Brief: Your output should be the whole listing, identical to the original.

Information:
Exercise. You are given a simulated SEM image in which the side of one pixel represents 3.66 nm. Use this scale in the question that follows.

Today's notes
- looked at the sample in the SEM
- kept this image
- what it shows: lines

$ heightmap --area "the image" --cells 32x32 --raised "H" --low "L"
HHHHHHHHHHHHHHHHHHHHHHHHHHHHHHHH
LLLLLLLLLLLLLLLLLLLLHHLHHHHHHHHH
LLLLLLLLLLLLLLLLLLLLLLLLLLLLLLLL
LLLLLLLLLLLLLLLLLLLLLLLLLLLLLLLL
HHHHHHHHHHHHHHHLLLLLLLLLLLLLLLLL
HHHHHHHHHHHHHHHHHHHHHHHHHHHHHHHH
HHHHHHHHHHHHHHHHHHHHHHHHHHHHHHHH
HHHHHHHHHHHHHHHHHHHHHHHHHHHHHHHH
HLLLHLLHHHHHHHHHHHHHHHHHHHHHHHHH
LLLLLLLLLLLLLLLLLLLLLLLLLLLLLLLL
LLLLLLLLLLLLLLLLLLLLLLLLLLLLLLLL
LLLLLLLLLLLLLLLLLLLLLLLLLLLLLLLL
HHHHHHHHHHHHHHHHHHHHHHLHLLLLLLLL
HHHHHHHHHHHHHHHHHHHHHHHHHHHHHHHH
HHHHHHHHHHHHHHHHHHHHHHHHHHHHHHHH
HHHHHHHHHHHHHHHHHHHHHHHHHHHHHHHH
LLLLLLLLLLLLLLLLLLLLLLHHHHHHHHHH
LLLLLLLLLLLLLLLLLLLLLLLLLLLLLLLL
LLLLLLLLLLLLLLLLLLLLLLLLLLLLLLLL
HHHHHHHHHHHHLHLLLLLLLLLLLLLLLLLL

Task answer:
Exercise. You are given a simulated SEM image in which the side of one pixel represents 3.66 nm. Use this scale in the question that follows.

Today's notes
- looked at the sample in the SEM
- kept this image
- what it shows: lines

$ heightmap --area "the image" --cells 32x32 --raised "H" --low "L"
HHHHHHHHHHHHHHHHHHHHHHHHHHHHHHHH
LLLLLLLLLLLLLLLLLLLLHHLHHHHHHHHH
LLLLLLLLLLLLLLLLLLLLLLLLLLLLLLLL
LLLLLLLLLLLLLLLLLLLLLLLLLLLLLLLL
HHHHHHHHHHHHHHHLLLLLLLLLLLLLLLLL
HHHHHHHHHHHHHHHHHHHHHHHHHHHHHHHH
HHHHHHHHHHHHHHHHHHHHHHHHHHHHHHHH
HHHHHHHHHHHHHHHHHHHHHHHHHHHHHHHH
HLLLHLLHHHHHHHHHHHHHHHHHHHHHHHHH
LLLLLLLLLLLLLLLLLLLLLLLLLLLLLLLL
LLLLLLLLLLLLLLLLLLLLLLLLLLLLLLLL
LLLLLLLLLLLLLLLLLLLLLLLLLLLLLLLL
HHHHHHHHHHHHHHHHHHHHHHLHLLLLLLLL
HHHHHHHHHHHHHHHHHHHHHHHHHHHHHHHH
HHHHHHHHHHHHHHHHHHHHHHHHHHHHHHHH
HHHHHHHHHHHHHHHHHHHHHHHHHHHHHHHH
LLLLLLLLLLLLLLLLLLLLLLHHHHHHHHHH
LLLLLLLLLLLLLLLLLLLLLLLLLLLLLLLL
LLLLLLLLLLLLLLLLLLLLLLLLLLLLLLLL
HHHHHHHHHHHHLHLLLLLLLLLLLLLLLLLL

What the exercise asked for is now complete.